» Material provided
<<<<
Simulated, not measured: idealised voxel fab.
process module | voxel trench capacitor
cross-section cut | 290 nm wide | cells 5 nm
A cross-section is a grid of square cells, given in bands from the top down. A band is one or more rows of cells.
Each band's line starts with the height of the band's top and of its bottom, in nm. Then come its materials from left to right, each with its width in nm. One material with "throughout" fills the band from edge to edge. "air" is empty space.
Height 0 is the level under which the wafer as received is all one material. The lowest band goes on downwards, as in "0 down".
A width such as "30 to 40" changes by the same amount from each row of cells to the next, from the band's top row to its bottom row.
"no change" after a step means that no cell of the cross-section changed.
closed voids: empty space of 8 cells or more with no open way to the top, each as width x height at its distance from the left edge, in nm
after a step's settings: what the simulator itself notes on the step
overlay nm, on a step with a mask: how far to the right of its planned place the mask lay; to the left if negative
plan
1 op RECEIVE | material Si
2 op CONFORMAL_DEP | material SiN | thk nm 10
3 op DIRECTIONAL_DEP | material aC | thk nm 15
>>>>

» Action item
Nothing in the data should be altered; please repeat it exactly.

» Your solution
Simulated, not measured: idealised voxel fab.
process module | voxel trench capacitor
cross-section cut | 290 nm wide | cells 5 nm
A cross-section is a grid of square cells, given in bands from the top down. A band is one or more rows of cells.
Each band's line starts with the height of the band's top and of its bottom, in nm. Then come its materials from left to right, each with its width in nm. One material with "throughout" fills the band from edge to edge. "air" is empty space.
Height 0 is the level under which the wafer as received is all one material. The lowest band goes on downwards, as in "0 down".
A width such as "30 to 40" changes by the same amount from each row of cells to the next, from the band's top row to its bottom row.
"no change" after a step means that no cell of the cross-section changed.
closed voids: empty space of 8 cells or more with no open way to the top, each as width x height at its distance from the left edge, in nm
after a step's settings: what the simulator itself notes on the step
overlay nm, on a step with a mask: how far to the right of its planned place the mask lay; to the left if negative
plan
1 op RECEIVE | material Si
2 op CONFORMAL_DEP | material SiN | thk nm 10
3 op DIRECTIONAL_DEP | material aC | thk nm 15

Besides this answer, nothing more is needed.